** ASSIGNMENT **
Having read the records, set them all down exactly as they appear.

++++++

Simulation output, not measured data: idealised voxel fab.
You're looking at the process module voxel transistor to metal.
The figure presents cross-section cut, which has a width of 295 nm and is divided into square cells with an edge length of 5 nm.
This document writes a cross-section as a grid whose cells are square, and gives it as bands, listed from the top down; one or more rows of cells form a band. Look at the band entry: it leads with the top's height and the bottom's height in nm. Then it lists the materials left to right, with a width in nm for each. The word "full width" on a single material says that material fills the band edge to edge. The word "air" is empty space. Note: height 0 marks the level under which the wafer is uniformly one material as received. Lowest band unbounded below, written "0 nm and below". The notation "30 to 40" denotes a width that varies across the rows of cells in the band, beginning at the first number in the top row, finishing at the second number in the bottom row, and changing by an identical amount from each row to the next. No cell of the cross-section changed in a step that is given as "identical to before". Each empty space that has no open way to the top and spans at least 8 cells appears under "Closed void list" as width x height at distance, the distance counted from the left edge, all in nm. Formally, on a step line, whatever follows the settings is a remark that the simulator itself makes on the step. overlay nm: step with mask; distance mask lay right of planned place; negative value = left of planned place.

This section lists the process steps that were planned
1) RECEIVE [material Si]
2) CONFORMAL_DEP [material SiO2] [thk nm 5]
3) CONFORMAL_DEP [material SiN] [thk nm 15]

++++++

** PROBLEM SOLUTION **
Simulation output, not measured data: idealised voxel fab.
You're looking at the process module voxel transistor to metal.
The figure presents cross-section cut, which has a width of 295 nm and is divided into square cells with an edge length of 5 nm.
This document writes a cross-section as a grid whose cells are square, and gives it as bands, listed from the top down; one or more rows of cells form a band. Look at the band entry: it leads with the top's height and the bottom's height in nm. Then it lists the materials left to right, with a width in nm for each. The word "full width" on a single material says that material fills the band edge to edge. The word "air" is empty space. Note: height 0 marks the level under which the wafer is uniformly one material as received. Lowest band unbounded below, written "0 nm and below". The notation "30 to 40" denotes a width that varies across the rows of cells in the band, beginning at the first number in the top row, finishing at the second number in the bottom row, and changing by an identical amount from each row to the next. No cell of the cross-section changed in a step that is given as "identical to before". Each empty space that has no open way to the top and spans at least 8 cells appears under "Closed void list" as width x height at distance, the distance counted from the left edge, all in nm. Formally, on a step line, whatever follows the settings is a remark that the simulator itself makes on the step. overlay nm: step with mask; distance mask lay right of planned place; negative value = left of planned place.

This section lists the process steps that were planned
1) RECEIVE [material Si]
2) CONFORMAL_DEP [material SiO2] [thk nm 5]
3) CONFORMAL_DEP [material SiN] [thk nm 15]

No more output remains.